_WORK INSTRUCTION_
From the entries below, retype only the lines from the one with "L081.2 | rie_diel-03, 0,3" through the one with "L090.5 | rie_diel-02, 2,1", exactly as written.

──────── EXTRACTED INFORMATION

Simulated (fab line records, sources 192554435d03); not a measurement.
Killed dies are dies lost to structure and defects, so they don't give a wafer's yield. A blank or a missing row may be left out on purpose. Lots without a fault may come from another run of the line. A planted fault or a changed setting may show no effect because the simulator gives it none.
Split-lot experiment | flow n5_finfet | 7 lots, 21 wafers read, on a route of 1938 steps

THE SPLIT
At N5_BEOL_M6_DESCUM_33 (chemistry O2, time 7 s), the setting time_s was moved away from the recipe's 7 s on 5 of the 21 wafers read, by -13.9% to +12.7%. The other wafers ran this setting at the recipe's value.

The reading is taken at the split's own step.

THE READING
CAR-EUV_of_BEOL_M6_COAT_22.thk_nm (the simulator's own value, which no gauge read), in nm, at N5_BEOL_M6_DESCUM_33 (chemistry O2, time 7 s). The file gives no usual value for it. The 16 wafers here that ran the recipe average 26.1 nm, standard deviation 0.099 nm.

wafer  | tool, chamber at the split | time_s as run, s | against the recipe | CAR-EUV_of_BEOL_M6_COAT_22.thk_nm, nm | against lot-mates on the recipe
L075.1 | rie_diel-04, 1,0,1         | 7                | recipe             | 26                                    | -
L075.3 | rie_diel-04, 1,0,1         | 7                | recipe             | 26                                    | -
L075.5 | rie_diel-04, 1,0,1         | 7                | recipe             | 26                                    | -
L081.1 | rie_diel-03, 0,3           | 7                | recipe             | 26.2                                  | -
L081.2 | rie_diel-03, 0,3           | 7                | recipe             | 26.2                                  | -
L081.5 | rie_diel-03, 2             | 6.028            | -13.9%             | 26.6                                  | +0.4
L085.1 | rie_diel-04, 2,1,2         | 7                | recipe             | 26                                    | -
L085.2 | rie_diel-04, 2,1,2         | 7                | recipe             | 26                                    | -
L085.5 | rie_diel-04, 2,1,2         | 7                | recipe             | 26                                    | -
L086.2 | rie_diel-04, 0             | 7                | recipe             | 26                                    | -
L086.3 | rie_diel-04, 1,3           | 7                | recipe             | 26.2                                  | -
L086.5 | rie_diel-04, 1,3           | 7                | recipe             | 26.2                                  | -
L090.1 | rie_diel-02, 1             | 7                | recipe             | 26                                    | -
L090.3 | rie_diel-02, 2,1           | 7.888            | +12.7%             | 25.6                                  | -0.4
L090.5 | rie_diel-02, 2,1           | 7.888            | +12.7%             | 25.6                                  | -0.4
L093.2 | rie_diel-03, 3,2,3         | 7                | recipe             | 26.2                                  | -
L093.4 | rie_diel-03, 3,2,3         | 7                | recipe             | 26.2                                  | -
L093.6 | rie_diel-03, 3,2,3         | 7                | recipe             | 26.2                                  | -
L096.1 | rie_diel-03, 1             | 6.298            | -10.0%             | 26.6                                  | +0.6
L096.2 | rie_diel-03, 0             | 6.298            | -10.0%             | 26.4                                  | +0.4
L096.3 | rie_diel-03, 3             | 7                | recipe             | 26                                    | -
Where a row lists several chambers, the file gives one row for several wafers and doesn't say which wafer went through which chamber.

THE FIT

────────────────

_EXERCISE RESPONSE_
L081.2 | rie_diel-03, 0,3           | 7                | recipe             | 26.2                                  | -
L081.5 | rie_diel-03, 2             | 6.028            | -13.9%             | 26.6                                  | +0.4
L085.1 | rie_diel-04, 2,1,2         | 7                | recipe             | 26                                    | -
L085.2 | rie_diel-04, 2,1,2         | 7                | recipe             | 26                                    | -
L085.5 | rie_diel-04, 2,1,2         | 7                | recipe             | 26                                    | -
L086.2 | rie_diel-04, 0             | 7                | recipe             | 26                                    | -
L086.3 | rie_diel-04, 1,3           | 7                | recipe             | 26.2                                  | -
L086.5 | rie_diel-04, 1,3           | 7                | recipe             | 26.2                                  | -
L090.1 | rie_diel-02, 1             | 7                | recipe             | 26                                    | -
L090.3 | rie_diel-02, 2,1           | 7.888            | +12.7%             | 25.6                                  | -0.4
L090.5 | rie_diel-02, 2,1           | 7.888            | +12.7%             | 25.6                                  | -0.4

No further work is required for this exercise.